> Work task
Exact duplicates of all the records are needed.

+++

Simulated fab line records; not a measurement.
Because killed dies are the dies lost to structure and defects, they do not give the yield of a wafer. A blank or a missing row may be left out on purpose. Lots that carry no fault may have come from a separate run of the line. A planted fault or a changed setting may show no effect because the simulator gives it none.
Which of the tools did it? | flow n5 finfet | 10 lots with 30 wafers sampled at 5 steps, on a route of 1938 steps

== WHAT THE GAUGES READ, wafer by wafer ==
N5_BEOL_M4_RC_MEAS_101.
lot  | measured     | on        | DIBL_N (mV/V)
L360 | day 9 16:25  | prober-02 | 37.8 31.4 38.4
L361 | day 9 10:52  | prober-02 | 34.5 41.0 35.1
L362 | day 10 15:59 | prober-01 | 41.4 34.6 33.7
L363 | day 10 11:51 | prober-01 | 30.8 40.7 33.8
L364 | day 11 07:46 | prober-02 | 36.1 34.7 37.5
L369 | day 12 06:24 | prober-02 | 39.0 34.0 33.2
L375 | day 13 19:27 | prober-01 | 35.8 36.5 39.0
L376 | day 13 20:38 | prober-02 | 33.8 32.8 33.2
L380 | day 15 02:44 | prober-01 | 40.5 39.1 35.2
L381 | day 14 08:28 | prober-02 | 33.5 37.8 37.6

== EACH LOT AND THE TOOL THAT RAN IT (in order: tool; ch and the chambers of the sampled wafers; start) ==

+++

> Task solution
Simulated fab line records; not a measurement.
Because killed dies are the dies lost to structure and defects, they do not give the yield of a wafer. A blank or a missing row may be left out on purpose. Lots that carry no fault may have come from a separate run of the line. A planted fault or a changed setting may show no effect because the simulator gives it none.
Which of the tools did it? | flow n5 finfet | 10 lots with 30 wafers sampled at 5 steps, on a route of 1938 steps

== WHAT THE GAUGES READ, wafer by wafer ==
N5_BEOL_M4_RC_MEAS_101.
lot  | measured     | on        | DIBL_N (mV/V)
L360 | day 9 16:25  | prober-02 | 37.8 31.4 38.4
L361 | day 9 10:52  | prober-02 | 34.5 41.0 35.1
L362 | day 10 15:59 | prober-01 | 41.4 34.6 33.7
L363 | day 10 11:51 | prober-01 | 30.8 40.7 33.8
L364 | day 11 07:46 | prober-02 | 36.1 34.7 37.5
L369 | day 12 06:24 | prober-02 | 39.0 34.0 33.2
L375 | day 13 19:27 | prober-01 | 35.8 36.5 39.0
L376 | day 13 20:38 | prober-02 | 33.8 32.8 33.2
L380 | day 15 02:44 | prober-01 | 40.5 39.1 35.2
L381 | day 14 08:28 | prober-02 | 33.5 37.8 37.6

== EACH LOT AND THE TOOL THAT RAN IT (in order: tool; ch and the chambers of the sampled wafers; start) ==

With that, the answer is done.